## WORK TASK
Please transcribe the data exactly, with nothing left out.

## SUPPLIED RECORDS
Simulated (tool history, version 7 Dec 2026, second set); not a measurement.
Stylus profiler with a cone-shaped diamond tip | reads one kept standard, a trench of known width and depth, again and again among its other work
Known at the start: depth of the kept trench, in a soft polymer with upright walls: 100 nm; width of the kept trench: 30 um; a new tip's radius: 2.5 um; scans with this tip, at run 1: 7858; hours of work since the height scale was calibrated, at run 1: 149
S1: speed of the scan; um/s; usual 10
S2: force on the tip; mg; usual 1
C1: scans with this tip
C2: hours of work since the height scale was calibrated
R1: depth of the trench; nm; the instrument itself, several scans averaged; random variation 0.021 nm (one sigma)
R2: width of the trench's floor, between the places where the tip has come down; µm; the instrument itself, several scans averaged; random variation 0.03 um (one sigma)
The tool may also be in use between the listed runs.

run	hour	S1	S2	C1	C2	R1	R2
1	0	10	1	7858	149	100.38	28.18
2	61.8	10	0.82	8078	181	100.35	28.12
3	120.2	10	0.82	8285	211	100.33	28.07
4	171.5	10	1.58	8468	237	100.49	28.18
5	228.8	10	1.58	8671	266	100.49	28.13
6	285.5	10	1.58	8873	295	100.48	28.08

## WORKED SOLUTION
Simulated (tool history, version 7 Dec 2026, second set); not a measurement.
Stylus profiler with a cone-shaped diamond tip | reads one kept standard, a trench of known width and depth, again and again among its other work
Known at the start: depth of the kept trench, in a soft polymer with upright walls: 100 nm; width of the kept trench: 30 um; a new tip's radius: 2.5 um; scans with this tip, at run 1: 7858; hours of work since the height scale was calibrated, at run 1: 149
S1: speed of the scan; um/s; usual 10
S2: force on the tip; mg; usual 1
C1: scans with this tip
C2: hours of work since the height scale was calibrated
R1: depth of the trench; nm; the instrument itself, several scans averaged; random variation 0.021 nm (one sigma)
R2: width of the trench's floor, between the places where the tip has come down; µm; the instrument itself, several scans averaged; random variation 0.03 um (one sigma)
The tool may also be in use between the listed runs.

run	hour	S1	S2	C1	C2	R1	R2
1	0	10	1	7858	149	100.38	28.18
2	61.8	10	0.82	8078	181	100.35	28.12
3	120.2	10	0.82	8285	211	100.33	28.07
4	171.5	10	1.58	8468	237	100.49	28.18
5	228.8	10	1.58	8671	266	100.49	28.13
6	285.5	10	1.58	8873	295	100.48	28.08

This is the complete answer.